- Assignment: Everything from the first line of the material below through the line containing "R1: thickness taken" is to be printed exactly, and nothing more.

- Provided information:
Segment Open
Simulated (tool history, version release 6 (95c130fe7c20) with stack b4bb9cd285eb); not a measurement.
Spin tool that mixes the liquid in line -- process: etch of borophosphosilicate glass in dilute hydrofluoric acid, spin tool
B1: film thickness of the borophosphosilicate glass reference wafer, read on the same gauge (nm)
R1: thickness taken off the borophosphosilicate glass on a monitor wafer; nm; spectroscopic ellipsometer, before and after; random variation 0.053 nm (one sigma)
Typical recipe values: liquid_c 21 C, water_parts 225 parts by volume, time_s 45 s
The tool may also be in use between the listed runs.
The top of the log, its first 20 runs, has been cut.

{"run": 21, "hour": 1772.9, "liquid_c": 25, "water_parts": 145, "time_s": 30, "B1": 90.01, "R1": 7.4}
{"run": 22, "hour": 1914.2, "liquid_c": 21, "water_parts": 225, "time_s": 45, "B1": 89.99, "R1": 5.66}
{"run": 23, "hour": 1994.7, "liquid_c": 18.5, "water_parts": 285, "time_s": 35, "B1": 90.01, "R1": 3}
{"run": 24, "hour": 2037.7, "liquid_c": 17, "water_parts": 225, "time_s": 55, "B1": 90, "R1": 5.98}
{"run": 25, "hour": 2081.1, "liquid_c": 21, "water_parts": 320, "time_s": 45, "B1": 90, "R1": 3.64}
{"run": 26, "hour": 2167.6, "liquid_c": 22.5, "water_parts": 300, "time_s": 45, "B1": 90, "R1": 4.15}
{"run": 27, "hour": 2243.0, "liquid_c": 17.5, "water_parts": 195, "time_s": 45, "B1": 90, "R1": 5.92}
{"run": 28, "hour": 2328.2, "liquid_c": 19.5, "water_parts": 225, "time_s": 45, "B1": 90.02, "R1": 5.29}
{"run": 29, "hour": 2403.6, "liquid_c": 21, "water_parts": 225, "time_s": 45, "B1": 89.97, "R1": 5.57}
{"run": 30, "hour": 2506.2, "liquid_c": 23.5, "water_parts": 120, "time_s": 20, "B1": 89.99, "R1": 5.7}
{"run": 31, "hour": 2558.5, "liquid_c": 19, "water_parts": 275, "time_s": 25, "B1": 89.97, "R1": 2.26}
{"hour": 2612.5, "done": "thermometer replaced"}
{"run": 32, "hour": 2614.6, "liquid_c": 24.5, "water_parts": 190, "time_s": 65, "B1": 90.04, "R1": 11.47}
Segment Closed

- Result:
Simulated (tool history, version release 6 (95c130fe7c20) with stack b4bb9cd285eb); not a measurement.
Spin tool that mixes the liquid in line -- process: etch of borophosphosilicate glass in dilute hydrofluoric acid, spin tool
B1: film thickness of the borophosphosilicate glass reference wafer, read on the same gauge (nm)
R1: thickness taken off the borophosphosilicate glass on a monitor wafer; nm; spectroscopic ellipsometer, before and after; random variation 0.053 nm (one sigma)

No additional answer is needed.